▸ ASSIGNED TASK
Your answer should be an exact copy of the lines from the start of the entries to the line containing "Reference level: highest surface in the image", both included.

= = = = = = =

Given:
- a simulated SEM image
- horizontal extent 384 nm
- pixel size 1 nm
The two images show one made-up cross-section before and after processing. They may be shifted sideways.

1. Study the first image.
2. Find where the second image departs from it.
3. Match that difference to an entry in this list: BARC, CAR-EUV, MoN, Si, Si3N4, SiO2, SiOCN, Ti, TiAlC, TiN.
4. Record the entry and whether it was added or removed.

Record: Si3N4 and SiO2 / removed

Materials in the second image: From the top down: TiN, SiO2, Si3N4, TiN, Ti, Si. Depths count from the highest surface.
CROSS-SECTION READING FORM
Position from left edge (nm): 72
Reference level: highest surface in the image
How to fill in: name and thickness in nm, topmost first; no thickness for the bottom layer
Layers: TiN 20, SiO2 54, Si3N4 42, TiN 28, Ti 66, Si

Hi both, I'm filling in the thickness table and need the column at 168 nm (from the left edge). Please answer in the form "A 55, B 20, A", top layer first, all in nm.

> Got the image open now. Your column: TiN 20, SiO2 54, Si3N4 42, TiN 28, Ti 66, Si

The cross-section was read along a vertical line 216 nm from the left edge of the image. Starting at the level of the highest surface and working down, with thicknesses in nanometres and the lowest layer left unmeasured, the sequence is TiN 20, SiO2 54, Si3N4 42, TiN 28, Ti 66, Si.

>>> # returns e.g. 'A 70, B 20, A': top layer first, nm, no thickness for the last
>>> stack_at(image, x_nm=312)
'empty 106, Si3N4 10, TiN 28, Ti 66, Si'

= = = = = = =

▸ TASK RESULT
Given:
- a simulated SEM image
- horizontal extent 384 nm
- pixel size 1 nm
The two images show one made-up cross-section before and after processing. They may be shifted sideways.

1. Study the first image.
2. Find where the second image departs from it.
3. Match that difference to an entry in this list: BARC, CAR-EUV, MoN, Si, Si3N4, SiO2, SiOCN, Ti, TiAlC, TiN.
4. Record the entry and whether it was added or removed.

Record: Si3N4 and SiO2 / removed

Materials in the second image: From the top down: TiN, SiO2, Si3N4, TiN, Ti, Si. Depths count from the highest surface.
CROSS-SECTION READING FORM
Position from left edge (nm): 72
Reference level: highest surface in the image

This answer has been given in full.